Entries provided
⁂

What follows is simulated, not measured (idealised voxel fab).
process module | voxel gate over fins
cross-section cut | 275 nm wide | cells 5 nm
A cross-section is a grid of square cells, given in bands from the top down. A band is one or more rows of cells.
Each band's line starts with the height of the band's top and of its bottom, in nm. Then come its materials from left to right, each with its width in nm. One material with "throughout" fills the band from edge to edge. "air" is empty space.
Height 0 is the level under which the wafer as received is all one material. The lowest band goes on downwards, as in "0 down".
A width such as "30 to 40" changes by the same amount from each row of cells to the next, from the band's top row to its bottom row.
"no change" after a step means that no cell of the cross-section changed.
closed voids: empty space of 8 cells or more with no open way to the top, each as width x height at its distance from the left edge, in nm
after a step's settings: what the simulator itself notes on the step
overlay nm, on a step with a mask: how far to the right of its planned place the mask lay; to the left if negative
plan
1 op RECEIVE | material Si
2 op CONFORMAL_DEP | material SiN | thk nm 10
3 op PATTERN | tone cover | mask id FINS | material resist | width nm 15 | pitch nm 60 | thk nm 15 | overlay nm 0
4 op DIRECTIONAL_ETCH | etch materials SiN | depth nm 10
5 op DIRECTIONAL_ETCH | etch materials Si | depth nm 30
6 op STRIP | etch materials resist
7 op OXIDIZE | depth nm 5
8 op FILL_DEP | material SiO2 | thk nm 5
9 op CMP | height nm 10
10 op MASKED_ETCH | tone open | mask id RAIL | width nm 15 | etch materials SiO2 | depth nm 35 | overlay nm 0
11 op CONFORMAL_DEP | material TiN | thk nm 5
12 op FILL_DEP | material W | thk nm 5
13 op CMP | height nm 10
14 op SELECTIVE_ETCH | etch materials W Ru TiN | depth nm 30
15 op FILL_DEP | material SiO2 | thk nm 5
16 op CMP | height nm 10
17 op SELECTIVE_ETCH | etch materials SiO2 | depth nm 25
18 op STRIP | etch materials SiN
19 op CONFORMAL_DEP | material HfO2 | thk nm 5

⁂

Restate the listing word for word, but only from its first line through the line with "the cross-section changed.", keeping both end lines.

Exercise result
What follows is simulated, not measured (idealised voxel fab).
process module | voxel gate over fins
cross-section cut | 275 nm wide | cells 5 nm
A cross-section is a grid of square cells, given in bands from the top down. A band is one or more rows of cells.
Each band's line starts with the height of the band's top and of its bottom, in nm. Then come its materials from left to right, each with its width in nm. One material with "throughout" fills the band from edge to edge. "air" is empty space.
Height 0 is the level under which the wafer as received is all one material. The lowest band goes on downwards, as in "0 down".
A width such as "30 to 40" changes by the same amount from each row of cells to the next, from the band's top row to its bottom row.
"no change" after a step means that no cell of the cross-section changed.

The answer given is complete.